ASSIGNMENT:
Could each entry below be printed again exactly as given?

========================================================================

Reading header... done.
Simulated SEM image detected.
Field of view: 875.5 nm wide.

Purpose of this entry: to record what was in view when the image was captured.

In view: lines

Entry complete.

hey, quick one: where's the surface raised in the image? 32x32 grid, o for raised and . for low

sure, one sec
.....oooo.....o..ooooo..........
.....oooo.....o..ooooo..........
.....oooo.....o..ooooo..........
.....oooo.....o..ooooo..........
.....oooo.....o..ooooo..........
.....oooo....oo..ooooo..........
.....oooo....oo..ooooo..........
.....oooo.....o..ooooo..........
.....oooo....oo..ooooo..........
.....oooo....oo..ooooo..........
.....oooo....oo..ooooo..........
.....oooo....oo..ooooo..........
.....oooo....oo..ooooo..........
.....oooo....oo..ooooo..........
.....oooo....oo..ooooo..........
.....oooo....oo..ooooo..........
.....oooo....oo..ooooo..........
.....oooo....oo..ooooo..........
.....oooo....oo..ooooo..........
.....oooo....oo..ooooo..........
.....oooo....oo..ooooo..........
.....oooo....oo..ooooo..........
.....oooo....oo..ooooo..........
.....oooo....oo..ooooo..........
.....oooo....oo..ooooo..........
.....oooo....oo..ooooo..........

========================================================================

WORKED SOLUTION:
Reading header... done.
Simulated SEM image detected.
Field of view: 875.5 nm wide.

Purpose of this entry: to record what was in view when the image was captured.

In view: lines

Entry complete.

hey, quick one: where's the surface raised in the image? 32x32 grid, o for raised and . for low

sure, one sec
.....oooo.....o..ooooo..........
.....oooo.....o..ooooo..........
.....oooo.....o..ooooo..........
.....oooo.....o..ooooo..........
.....oooo.....o..ooooo..........
.....oooo....oo..ooooo..........
.....oooo....oo..ooooo..........
.....oooo.....o..ooooo..........
.....oooo....oo..ooooo..........
.....oooo....oo..ooooo..........
.....oooo....oo..ooooo..........
.....oooo....oo..ooooo..........
.....oooo....oo..ooooo..........
.....oooo....oo..ooooo..........
.....oooo....oo..ooooo..........
.....oooo....oo..ooooo..........
.....oooo....oo..ooooo..........
.....oooo....oo..ooooo..........
.....oooo....oo..ooooo..........
.....oooo....oo..ooooo..........
.....oooo....oo..ooooo..........
.....oooo....oo..ooooo..........
.....oooo....oo..ooooo..........
.....oooo....oo..ooooo..........
.....oooo....oo..ooooo..........
.....oooo....oo..ooooo..........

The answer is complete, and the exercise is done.